• **DATASET CONTENT**
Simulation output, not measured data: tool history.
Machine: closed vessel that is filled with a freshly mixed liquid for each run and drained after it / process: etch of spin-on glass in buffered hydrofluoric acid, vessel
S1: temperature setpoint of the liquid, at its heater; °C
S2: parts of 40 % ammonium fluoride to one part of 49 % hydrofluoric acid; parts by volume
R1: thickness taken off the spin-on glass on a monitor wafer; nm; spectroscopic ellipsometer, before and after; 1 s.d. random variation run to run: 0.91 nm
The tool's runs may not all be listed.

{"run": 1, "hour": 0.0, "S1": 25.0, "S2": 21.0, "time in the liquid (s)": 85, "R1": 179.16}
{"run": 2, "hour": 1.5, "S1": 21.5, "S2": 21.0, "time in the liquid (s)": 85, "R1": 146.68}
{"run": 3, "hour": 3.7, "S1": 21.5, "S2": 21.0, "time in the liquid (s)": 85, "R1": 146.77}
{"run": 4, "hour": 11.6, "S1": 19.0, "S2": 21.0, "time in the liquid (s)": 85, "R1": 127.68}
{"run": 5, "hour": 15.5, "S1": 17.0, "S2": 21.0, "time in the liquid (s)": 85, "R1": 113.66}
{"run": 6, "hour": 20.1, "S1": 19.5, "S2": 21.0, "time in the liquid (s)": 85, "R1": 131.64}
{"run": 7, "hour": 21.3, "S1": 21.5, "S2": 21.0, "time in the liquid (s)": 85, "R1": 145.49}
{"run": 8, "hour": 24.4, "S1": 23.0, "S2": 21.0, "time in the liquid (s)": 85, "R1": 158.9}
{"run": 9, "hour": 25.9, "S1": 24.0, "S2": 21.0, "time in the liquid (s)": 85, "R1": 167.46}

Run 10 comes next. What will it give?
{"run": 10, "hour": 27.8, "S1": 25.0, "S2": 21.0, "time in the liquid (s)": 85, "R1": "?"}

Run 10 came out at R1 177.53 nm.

• **WORK ORDER**
Please make an exact copy of the lines above from the line with "Machine: closed vessel" through the line with "The tool's runs may not all be listed.", both ends included.

• **RESPONSE BOX**
Machine: closed vessel that is filled with a freshly mixed liquid for each run and drained after it / process: etch of spin-on glass in buffered hydrofluoric acid, vessel
S1: temperature setpoint of the liquid, at its heater; °C
S2: parts of 40 % ammonium fluoride to one part of 49 % hydrofluoric acid; parts by volume
R1: thickness taken off the spin-on glass on a monitor wafer; nm; spectroscopic ellipsometer, before and after; 1 s.d. random variation run to run: 0.91 nm
The tool's runs may not all be listed.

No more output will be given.